= TASK ITEM =
Each entry is to be restated word for word, with nothing omitted.

= RECORDED INFORMATION =
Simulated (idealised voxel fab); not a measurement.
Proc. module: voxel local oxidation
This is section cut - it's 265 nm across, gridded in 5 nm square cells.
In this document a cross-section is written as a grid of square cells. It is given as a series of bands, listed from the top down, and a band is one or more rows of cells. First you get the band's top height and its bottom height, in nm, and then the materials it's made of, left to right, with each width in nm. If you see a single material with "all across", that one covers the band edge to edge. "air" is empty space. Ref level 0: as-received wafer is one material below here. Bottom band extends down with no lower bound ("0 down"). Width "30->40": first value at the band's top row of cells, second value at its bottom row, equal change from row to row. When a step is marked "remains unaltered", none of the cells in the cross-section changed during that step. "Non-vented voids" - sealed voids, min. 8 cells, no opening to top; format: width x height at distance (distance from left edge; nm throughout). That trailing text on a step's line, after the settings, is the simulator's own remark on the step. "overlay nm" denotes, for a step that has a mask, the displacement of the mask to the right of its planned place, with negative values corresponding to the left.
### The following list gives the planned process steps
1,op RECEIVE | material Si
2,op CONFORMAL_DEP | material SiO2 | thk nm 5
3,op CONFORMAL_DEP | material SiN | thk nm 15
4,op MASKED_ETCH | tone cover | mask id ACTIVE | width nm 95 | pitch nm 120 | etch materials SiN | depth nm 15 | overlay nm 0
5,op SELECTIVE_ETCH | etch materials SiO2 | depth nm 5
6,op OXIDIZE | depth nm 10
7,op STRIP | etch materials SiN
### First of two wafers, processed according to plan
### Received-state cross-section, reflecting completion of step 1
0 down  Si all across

= TASK SOLUTION =
Simulated (idealised voxel fab); not a measurement.
Proc. module: voxel local oxidation
This is section cut - it's 265 nm across, gridded in 5 nm square cells.
In this document a cross-section is written as a grid of square cells. It is given as a series of bands, listed from the top down, and a band is one or more rows of cells. First you get the band's top height and its bottom height, in nm, and then the materials it's made of, left to right, with each width in nm. If you see a single material with "all across", that one covers the band edge to edge. "air" is empty space. Ref level 0: as-received wafer is one material below here. Bottom band extends down with no lower bound ("0 down"). Width "30->40": first value at the band's top row of cells, second value at its bottom row, equal change from row to row. When a step is marked "remains unaltered", none of the cells in the cross-section changed during that step. "Non-vented voids" - sealed voids, min. 8 cells, no opening to top; format: width x height at distance (distance from left edge; nm throughout). That trailing text on a step's line, after the settings, is the simulator's own remark on the step. "overlay nm" denotes, for a step that has a mask, the displacement of the mask to the right of its planned place, with negative values corresponding to the left.
### The following list gives the planned process steps
1,op RECEIVE | material Si
2,op CONFORMAL_DEP | material SiO2 | thk nm 5
3,op CONFORMAL_DEP | material SiN | thk nm 15
4,op MASKED_ETCH | tone cover | mask id ACTIVE | width nm 95 | pitch nm 120 | etch materials SiN | depth nm 15 | overlay nm 0
5,op SELECTIVE_ETCH | etch materials SiO2 | depth nm 5
6,op OXIDIZE | depth nm 10
7,op STRIP | etch materials SiN
### First of two wafers, processed according to plan
### Received-state cross-section, reflecting completion of step 1
0 down  Si all across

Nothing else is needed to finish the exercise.